» Work item: As the lines appear below, please set them down exactly, starting at the first and finishing with the one containing "lots untouched by".

» Stored data:
☆ ☆ ☆ ☆ ☆ ☆ ☆
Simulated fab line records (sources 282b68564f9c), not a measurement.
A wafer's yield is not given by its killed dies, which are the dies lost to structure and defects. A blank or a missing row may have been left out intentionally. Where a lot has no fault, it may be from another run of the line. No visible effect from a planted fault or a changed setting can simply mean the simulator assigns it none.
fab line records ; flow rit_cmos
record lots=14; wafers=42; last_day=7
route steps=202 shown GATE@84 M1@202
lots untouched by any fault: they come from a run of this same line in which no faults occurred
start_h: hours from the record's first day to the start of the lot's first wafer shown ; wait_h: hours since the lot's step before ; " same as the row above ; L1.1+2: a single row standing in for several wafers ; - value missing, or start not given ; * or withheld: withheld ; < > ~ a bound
☆ ☆ ☆ ☆ ☆ ☆ ☆

» Written answer:
Simulated fab line records (sources 282b68564f9c), not a measurement.
A wafer's yield is not given by its killed dies, which are the dies lost to structure and defects. A blank or a missing row may have been left out intentionally. Where a lot has no fault, it may be from another run of the line. No visible effect from a planted fault or a changed setting can simply mean the simulator assigns it none.
fab line records ; flow rit_cmos
record lots=14; wafers=42; last_day=7
route steps=202 shown GATE@84 M1@202
lots untouched by any fault: they come from a run of this same line in which no faults occurred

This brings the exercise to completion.